**Work task**
The answer must be every entry, given again word for word.

**Provided data**
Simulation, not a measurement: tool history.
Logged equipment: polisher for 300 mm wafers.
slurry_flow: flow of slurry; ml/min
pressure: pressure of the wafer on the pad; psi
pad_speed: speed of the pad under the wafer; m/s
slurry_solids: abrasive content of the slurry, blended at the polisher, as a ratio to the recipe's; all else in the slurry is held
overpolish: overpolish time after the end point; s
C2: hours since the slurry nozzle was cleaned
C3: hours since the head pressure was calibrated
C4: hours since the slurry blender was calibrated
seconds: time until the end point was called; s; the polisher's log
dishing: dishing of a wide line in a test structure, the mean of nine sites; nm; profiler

**Result**
Simulation, not a measurement: tool history.
Logged equipment: polisher for 300 mm wafers.
slurry_flow: flow of slurry; ml/min
pressure: pressure of the wafer on the pad; psi
pad_speed: speed of the pad under the wafer; m/s
slurry_solids: abrasive content of the slurry, blended at the polisher, as a ratio to the recipe's; all else in the slurry is held
overpolish: overpolish time after the end point; s
C2: hours since the slurry nozzle was cleaned
C3: hours since the head pressure was calibrated
C4: hours since the slurry blender was calibrated
seconds: time until the end point was called; s; the polisher's log
dishing: dishing of a wide line in a test structure, the mean of nine sites; nm; profiler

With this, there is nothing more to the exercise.